━━ Listed entries

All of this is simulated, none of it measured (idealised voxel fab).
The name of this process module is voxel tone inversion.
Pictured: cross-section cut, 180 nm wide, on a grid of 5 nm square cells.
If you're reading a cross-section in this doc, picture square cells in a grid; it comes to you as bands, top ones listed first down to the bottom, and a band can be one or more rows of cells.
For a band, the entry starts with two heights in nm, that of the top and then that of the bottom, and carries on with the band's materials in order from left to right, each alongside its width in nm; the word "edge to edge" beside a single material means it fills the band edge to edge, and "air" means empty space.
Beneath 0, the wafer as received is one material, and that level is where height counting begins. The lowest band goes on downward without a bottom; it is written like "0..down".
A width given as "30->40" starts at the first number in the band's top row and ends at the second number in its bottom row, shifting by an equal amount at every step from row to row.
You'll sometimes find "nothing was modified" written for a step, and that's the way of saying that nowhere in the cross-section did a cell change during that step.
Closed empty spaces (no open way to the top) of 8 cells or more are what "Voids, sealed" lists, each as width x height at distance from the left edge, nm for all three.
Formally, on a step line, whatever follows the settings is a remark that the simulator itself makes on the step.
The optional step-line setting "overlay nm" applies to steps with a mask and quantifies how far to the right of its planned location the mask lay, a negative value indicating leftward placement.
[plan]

━━━━

Work order
Could you reproduce every record above exactly as it stands?

Task answer
All of this is simulated, none of it measured (idealised voxel fab).
The name of this process module is voxel tone inversion.
Pictured: cross-section cut, 180 nm wide, on a grid of 5 nm square cells.
If you're reading a cross-section in this doc, picture square cells in a grid; it comes to you as bands, top ones listed first down to the bottom, and a band can be one or more rows of cells.
For a band, the entry starts with two heights in nm, that of the top and then that of the bottom, and carries on with the band's materials in order from left to right, each alongside its width in nm; the word "edge to edge" beside a single material means it fills the band edge to edge, and "air" means empty space.
Beneath 0, the wafer as received is one material, and that level is where height counting begins. The lowest band goes on downward without a bottom; it is written like "0..down".
A width given as "30->40" starts at the first number in the band's top row and ends at the second number in its bottom row, shifting by an equal amount at every step from row to row.
You'll sometimes find "nothing was modified" written for a step, and that's the way of saying that nowhere in the cross-section did a cell change during that step.
Closed empty spaces (no open way to the top) of 8 cells or more are what "Voids, sealed" lists, each as width x height at distance from the left edge, nm for all three.
Formally, on a step line, whatever follows the settings is a remark that the simulator itself makes on the step.
The optional step-line setting "overlay nm" applies to steps with a mask and quantifies how far to the right of its planned location the mask lay, a negative value indicating leftward placement.
[plan]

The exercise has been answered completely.